_Work instruction_.
Answer with the exact lines of the following material from the one containing "The tool may" through the one containing "run 9 hour=113.2", both end lines included.

_Extracted information_.
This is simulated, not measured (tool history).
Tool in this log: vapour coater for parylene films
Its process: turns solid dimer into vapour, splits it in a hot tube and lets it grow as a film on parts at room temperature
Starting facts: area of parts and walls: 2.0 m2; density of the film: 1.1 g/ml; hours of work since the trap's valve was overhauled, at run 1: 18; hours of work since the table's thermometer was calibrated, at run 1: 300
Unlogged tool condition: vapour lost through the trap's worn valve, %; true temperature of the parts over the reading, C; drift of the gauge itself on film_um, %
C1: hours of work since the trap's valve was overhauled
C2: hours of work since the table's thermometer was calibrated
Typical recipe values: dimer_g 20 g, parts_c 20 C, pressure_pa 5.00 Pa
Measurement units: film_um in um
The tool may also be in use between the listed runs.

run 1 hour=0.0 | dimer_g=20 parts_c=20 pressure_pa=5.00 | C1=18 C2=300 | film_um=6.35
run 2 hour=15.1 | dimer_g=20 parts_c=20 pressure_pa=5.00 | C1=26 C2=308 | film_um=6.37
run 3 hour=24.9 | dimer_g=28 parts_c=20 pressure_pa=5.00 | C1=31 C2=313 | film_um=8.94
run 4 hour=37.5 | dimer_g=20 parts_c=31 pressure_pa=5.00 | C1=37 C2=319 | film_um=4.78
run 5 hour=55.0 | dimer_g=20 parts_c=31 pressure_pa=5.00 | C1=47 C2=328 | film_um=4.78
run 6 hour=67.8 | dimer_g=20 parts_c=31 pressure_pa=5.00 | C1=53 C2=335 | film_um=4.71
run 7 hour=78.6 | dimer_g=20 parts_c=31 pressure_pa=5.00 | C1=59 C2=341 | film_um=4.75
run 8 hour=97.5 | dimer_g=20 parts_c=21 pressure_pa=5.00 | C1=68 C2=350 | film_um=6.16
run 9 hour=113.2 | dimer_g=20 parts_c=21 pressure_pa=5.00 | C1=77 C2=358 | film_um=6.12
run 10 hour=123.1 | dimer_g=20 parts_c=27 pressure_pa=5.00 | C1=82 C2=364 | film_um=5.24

_Your response_.
The tool may also be in use between the listed runs.

run 1 hour=0.0 | dimer_g=20 parts_c=20 pressure_pa=5.00 | C1=18 C2=300 | film_um=6.35
run 2 hour=15.1 | dimer_g=20 parts_c=20 pressure_pa=5.00 | C1=26 C2=308 | film_um=6.37
run 3 hour=24.9 | dimer_g=28 parts_c=20 pressure_pa=5.00 | C1=31 C2=313 | film_um=8.94
run 4 hour=37.5 | dimer_g=20 parts_c=31 pressure_pa=5.00 | C1=37 C2=319 | film_um=4.78
run 5 hour=55.0 | dimer_g=20 parts_c=31 pressure_pa=5.00 | C1=47 C2=328 | film_um=4.78
run 6 hour=67.8 | dimer_g=20 parts_c=31 pressure_pa=5.00 | C1=53 C2=335 | film_um=4.71
run 7 hour=78.6 | dimer_g=20 parts_c=31 pressure_pa=5.00 | C1=59 C2=341 | film_um=4.75
run 8 hour=97.5 | dimer_g=20 parts_c=21 pressure_pa=5.00 | C1=68 C2=350 | film_um=6.16
run 9 hour=113.2 | dimer_g=20 parts_c=21 pressure_pa=5.00 | C1=77 C2=358 | film_um=6.12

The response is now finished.